┌──

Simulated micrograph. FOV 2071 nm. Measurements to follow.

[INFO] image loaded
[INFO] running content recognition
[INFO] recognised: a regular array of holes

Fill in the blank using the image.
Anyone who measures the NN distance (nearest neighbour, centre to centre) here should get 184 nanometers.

└──

Please set down the entire material above exactly as presented.

Your solution
Simulated micrograph. FOV 2071 nm. Measurements to follow.

[INFO] image loaded
[INFO] running content recognition
[INFO] recognised: a regular array of holes

Fill in the blank using the image.
Anyone who measures the NN distance (nearest neighbour, centre to centre) here should get 184 nanometers.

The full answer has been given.